_Exercise data_
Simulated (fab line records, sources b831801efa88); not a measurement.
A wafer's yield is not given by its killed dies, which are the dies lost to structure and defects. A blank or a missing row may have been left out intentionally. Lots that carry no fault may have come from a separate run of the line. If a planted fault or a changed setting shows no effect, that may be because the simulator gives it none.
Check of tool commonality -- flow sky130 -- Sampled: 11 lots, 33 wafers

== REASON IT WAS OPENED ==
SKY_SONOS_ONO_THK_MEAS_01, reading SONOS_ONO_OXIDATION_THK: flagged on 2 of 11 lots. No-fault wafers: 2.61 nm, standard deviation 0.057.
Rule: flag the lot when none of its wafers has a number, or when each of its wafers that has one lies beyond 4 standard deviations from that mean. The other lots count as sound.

_Assigned task_
All of the data above should be set down word for word.

_Worked solution_
Simulated (fab line records, sources b831801efa88); not a measurement.
A wafer's yield is not given by its killed dies, which are the dies lost to structure and defects. A blank or a missing row may have been left out intentionally. Lots that carry no fault may have come from a separate run of the line. If a planted fault or a changed setting shows no effect, that may be because the simulator gives it none.
Check of tool commonality -- flow sky130 -- Sampled: 11 lots, 33 wafers

== REASON IT WAS OPENED ==
SKY_SONOS_ONO_THK_MEAS_01, reading SONOS_ONO_OXIDATION_THK: flagged on 2 of 11 lots. No-fault wafers: 2.61 nm, standard deviation 0.057.
Rule: flag the lot when none of its wafers has a number, or when each of its wafers that has one lies beyond 4 standard deviations from that mean. The other lots count as sound.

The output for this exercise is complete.